_WORK REQUEST_
Every line of the data must be set down exactly as shown.

_DATA PROVIDED_
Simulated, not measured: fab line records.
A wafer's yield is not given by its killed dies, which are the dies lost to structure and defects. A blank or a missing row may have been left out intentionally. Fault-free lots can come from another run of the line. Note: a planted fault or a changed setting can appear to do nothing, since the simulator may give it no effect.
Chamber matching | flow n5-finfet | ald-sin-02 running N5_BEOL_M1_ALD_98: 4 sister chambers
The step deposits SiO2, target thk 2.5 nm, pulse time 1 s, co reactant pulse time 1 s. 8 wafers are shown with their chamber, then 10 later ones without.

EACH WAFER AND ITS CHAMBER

_REPLY_
Simulated, not measured: fab line records.
A wafer's yield is not given by its killed dies, which are the dies lost to structure and defects. A blank or a missing row may have been left out intentionally. Fault-free lots can come from another run of the line. Note: a planted fault or a changed setting can appear to do nothing, since the simulator may give it no effect.
Chamber matching | flow n5-finfet | ald-sin-02 running N5_BEOL_M1_ALD_98: 4 sister chambers
The step deposits SiO2, target thk 2.5 nm, pulse time 1 s, co reactant pulse time 1 s. 8 wafers are shown with their chamber, then 10 later ones without.

EACH WAFER AND ITS CHAMBER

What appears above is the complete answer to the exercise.